» **Action item**
Once the line with "top 60, bottom" is found in the entries below, print it and each following line exactly, stopping after the line with "top 95, bottom 85 | Cu full width"; print nothing else.

↓

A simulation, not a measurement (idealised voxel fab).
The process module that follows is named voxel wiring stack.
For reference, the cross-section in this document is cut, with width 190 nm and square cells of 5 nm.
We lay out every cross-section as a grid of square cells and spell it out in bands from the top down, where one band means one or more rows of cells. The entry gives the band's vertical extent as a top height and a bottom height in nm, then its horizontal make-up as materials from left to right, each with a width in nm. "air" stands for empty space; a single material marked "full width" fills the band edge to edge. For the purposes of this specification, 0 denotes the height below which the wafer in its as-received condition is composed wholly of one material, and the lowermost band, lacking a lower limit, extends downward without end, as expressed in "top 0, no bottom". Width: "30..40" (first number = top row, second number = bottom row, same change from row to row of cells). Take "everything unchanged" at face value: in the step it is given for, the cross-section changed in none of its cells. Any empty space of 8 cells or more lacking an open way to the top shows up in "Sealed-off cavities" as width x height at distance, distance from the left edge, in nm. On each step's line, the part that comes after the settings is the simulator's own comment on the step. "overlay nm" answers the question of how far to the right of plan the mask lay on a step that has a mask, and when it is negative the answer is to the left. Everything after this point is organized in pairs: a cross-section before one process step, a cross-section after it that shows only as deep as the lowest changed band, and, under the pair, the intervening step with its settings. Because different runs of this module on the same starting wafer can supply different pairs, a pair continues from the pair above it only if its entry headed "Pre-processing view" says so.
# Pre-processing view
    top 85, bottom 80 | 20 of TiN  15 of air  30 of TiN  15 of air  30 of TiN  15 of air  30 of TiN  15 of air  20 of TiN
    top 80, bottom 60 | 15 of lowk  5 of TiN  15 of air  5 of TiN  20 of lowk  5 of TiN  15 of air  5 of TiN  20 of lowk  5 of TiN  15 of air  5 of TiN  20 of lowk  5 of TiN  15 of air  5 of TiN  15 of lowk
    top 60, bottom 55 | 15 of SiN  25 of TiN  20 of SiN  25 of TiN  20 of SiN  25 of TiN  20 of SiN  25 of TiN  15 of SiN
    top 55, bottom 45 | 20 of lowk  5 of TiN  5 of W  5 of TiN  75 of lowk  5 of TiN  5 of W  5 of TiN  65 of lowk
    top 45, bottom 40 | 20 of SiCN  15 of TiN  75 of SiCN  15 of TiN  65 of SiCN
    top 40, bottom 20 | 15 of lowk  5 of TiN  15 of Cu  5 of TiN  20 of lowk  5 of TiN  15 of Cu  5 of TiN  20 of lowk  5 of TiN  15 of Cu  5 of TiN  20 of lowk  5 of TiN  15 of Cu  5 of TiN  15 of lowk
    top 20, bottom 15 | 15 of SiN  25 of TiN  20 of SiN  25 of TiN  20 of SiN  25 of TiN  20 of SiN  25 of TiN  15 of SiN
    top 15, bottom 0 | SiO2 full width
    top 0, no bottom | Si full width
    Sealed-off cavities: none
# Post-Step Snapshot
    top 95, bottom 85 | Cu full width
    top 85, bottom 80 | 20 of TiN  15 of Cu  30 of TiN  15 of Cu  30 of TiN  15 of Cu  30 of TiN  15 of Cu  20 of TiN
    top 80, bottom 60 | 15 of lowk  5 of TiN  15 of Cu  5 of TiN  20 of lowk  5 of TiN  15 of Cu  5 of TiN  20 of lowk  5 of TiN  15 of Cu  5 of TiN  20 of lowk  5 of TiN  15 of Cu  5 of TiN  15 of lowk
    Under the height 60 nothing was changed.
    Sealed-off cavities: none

↑

» **Exercise solution**
    top 60, bottom 55 | 15 of SiN  25 of TiN  20 of SiN  25 of TiN  20 of SiN  25 of TiN  20 of SiN  25 of TiN  15 of SiN
    top 55, bottom 45 | 20 of lowk  5 of TiN  5 of W  5 of TiN  75 of lowk  5 of TiN  5 of W  5 of TiN  65 of lowk
    top 45, bottom 40 | 20 of SiCN  15 of TiN  75 of SiCN  15 of TiN  65 of SiCN
    top 40, bottom 20 | 15 of lowk  5 of TiN  15 of Cu  5 of TiN  20 of lowk  5 of TiN  15 of Cu  5 of TiN  20 of lowk  5 of TiN  15 of Cu  5 of TiN  20 of lowk  5 of TiN  15 of Cu  5 of TiN  15 of lowk
    top 20, bottom 15 | 15 of SiN  25 of TiN  20 of SiN  25 of TiN  20 of SiN  25 of TiN  20 of SiN  25 of TiN  15 of SiN
    top 15, bottom 0 | SiO2 full width
    top 0, no bottom | Si full width
    Sealed-off cavities: none
# Post-Step Snapshot
    top 95, bottom 85 | Cu full width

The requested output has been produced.